Work request: From the line below that contains "The split's own" to the line that contains "SiNx_of_SDB_ALD_29.thkNm (the simulator's", repeat every line exactly, both ends included, and nothing else.

Excerpted data:
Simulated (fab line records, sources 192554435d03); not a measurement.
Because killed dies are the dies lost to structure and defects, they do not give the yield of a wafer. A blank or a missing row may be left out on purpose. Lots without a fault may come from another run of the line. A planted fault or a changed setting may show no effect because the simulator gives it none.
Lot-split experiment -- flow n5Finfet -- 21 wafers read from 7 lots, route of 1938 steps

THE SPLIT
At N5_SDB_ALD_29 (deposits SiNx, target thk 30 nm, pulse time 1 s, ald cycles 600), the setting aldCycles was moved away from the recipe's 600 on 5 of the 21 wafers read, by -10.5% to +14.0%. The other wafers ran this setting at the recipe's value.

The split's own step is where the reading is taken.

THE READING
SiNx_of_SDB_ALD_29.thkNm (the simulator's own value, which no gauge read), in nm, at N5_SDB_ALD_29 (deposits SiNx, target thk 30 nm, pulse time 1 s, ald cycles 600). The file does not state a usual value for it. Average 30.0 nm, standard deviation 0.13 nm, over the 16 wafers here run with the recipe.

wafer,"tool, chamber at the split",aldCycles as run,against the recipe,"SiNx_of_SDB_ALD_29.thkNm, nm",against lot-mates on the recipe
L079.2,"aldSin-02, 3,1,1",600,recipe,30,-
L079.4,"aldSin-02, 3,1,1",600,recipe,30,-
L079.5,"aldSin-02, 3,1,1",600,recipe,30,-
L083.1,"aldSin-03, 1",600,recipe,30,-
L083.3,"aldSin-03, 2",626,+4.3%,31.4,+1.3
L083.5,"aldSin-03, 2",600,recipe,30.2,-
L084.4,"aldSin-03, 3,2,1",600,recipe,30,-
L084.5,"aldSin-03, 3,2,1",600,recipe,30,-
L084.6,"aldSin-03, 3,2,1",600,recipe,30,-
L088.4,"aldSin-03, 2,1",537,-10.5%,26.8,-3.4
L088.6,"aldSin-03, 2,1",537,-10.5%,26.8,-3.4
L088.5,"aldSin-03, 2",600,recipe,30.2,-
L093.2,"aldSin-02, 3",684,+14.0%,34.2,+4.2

Your solution:
The split's own step is where the reading is taken.

THE READING
SiNx_of_SDB_ALD_29.thkNm (the simulator's own value, which no gauge read), in nm, at N5_SDB_ALD_29 (deposits SiNx, target thk 30 nm, pulse time 1 s, ald cycles 600). The file does not state a usual value for it. Average 30.0 nm, standard deviation 0.13 nm, over the 16 wafers here run with the recipe.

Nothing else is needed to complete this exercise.